### Given data
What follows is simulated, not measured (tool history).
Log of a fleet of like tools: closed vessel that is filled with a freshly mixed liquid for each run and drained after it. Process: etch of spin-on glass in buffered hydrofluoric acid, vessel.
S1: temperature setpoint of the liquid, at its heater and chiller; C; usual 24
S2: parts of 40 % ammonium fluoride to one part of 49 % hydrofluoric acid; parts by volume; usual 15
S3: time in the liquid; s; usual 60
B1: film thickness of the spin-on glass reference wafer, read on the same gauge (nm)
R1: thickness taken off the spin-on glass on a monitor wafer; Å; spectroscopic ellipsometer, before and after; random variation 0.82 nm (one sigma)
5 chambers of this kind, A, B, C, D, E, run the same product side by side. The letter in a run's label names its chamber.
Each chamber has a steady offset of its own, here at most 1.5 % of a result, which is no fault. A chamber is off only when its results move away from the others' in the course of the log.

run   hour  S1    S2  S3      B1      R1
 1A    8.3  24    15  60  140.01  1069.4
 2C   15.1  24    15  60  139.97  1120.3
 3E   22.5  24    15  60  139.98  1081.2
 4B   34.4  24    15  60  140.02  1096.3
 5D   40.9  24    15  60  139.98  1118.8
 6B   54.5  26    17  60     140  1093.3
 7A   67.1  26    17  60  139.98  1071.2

### Task item
Please reproduce each entry exactly as it appears.

### Exercise response
What follows is simulated, not measured (tool history).
Log of a fleet of like tools: closed vessel that is filled with a freshly mixed liquid for each run and drained after it. Process: etch of spin-on glass in buffered hydrofluoric acid, vessel.
S1: temperature setpoint of the liquid, at its heater and chiller; C; usual 24
S2: parts of 40 % ammonium fluoride to one part of 49 % hydrofluoric acid; parts by volume; usual 15
S3: time in the liquid; s; usual 60
B1: film thickness of the spin-on glass reference wafer, read on the same gauge (nm)
R1: thickness taken off the spin-on glass on a monitor wafer; Å; spectroscopic ellipsometer, before and after; random variation 0.82 nm (one sigma)
5 chambers of this kind, A, B, C, D, E, run the same product side by side. The letter in a run's label names its chamber.
Each chamber has a steady offset of its own, here at most 1.5 % of a result, which is no fault. A chamber is off only when its results move away from the others' in the course of the log.

run   hour  S1    S2  S3      B1      R1
 1A    8.3  24    15  60  140.01  1069.4
 2C   15.1  24    15  60  139.97  1120.3
 3E   22.5  24    15  60  139.98  1081.2
 4B   34.4  24    15  60  140.02  1096.3
 5D   40.9  24    15  60  139.98  1118.8
 6B   54.5  26    17  60     140  1093.3
 7A   67.1  26    17  60  139.98  1071.2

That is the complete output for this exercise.